++++++
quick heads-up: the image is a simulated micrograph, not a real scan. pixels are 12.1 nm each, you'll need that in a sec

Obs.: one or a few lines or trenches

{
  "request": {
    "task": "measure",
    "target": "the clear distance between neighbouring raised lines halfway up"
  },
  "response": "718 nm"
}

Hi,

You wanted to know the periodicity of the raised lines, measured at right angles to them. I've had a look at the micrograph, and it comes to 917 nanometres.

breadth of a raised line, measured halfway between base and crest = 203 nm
++++++

→ **REQUIRED ACTION**: Reproduce the material above, every line of it, exactly.

→ **WRITTEN RESPONSE**:
quick heads-up: the image is a simulated micrograph, not a real scan. pixels are 12.1 nm each, you'll need that in a sec

Obs.: one or a few lines or trenches

{
  "request": {
    "task": "measure",
    "target": "the clear distance between neighbouring raised lines halfway up"
  },
  "response": "718 nm"
}

Hi,

You wanted to know the periodicity of the raised lines, measured at right angles to them. I've had a look at the micrograph, and it comes to 917 nanometres.

breadth of a raised line, measured halfway between base and crest = 203 nm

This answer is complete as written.